━━━━━━━━
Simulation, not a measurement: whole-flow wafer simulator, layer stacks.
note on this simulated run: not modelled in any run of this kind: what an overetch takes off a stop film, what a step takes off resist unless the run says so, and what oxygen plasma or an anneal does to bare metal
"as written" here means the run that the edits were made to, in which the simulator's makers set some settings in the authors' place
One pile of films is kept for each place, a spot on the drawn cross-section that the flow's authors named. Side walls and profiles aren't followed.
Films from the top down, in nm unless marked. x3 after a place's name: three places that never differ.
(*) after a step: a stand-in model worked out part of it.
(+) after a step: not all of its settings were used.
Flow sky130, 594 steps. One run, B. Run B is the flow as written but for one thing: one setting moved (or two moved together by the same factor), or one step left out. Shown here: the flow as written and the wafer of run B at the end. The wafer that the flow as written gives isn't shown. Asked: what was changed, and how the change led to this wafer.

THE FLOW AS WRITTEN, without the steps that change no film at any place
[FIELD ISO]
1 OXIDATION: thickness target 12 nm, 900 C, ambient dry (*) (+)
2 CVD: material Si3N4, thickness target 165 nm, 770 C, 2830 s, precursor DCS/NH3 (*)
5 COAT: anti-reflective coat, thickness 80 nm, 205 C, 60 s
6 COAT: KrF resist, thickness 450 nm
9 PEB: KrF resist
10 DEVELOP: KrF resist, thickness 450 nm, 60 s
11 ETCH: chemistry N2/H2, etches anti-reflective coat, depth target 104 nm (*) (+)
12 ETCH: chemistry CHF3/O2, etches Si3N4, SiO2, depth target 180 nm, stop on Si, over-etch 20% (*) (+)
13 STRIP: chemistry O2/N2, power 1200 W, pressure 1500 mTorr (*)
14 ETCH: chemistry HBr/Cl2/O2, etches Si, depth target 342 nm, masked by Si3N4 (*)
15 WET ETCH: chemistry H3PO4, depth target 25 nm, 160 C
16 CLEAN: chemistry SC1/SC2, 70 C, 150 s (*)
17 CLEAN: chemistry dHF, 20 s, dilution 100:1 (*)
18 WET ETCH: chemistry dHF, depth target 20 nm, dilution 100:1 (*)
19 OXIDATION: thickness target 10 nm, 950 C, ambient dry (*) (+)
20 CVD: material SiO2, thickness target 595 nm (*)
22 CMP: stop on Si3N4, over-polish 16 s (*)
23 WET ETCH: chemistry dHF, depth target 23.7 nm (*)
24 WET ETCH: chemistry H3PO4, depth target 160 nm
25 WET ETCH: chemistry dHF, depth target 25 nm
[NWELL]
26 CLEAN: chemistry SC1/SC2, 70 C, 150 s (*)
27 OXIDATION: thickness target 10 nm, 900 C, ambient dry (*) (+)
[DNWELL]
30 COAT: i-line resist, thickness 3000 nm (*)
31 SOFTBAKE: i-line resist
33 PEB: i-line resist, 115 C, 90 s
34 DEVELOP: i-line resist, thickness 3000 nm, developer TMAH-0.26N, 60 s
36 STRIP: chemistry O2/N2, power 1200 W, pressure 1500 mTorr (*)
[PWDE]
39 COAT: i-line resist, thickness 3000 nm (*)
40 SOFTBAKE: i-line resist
━━━━━━━━

Requirement >> Take the line above containing "the authors' place", the line containing "10 DEVELOP: KrF", and all lines in between, and copy them exactly without anything else.

Response box >>
"as written" here means the run that the edits were made to, in which the simulator's makers set some settings in the authors' place
One pile of films is kept for each place, a spot on the drawn cross-section that the flow's authors named. Side walls and profiles aren't followed.
Films from the top down, in nm unless marked. x3 after a place's name: three places that never differ.
(*) after a step: a stand-in model worked out part of it.
(+) after a step: not all of its settings were used.
Flow sky130, 594 steps. One run, B. Run B is the flow as written but for one thing: one setting moved (or two moved together by the same factor), or one step left out. Shown here: the flow as written and the wafer of run B at the end. The wafer that the flow as written gives isn't shown. Asked: what was changed, and how the change led to this wafer.

THE FLOW AS WRITTEN, without the steps that change no film at any place
[FIELD ISO]
1 OXIDATION: thickness target 12 nm, 900 C, ambient dry (*) (+)
2 CVD: material Si3N4, thickness target 165 nm, 770 C, 2830 s, precursor DCS/NH3 (*)
5 COAT: anti-reflective coat, thickness 80 nm, 205 C, 60 s
6 COAT: KrF resist, thickness 450 nm
9 PEB: KrF resist
10 DEVELOP: KrF resist, thickness 450 nm, 60 s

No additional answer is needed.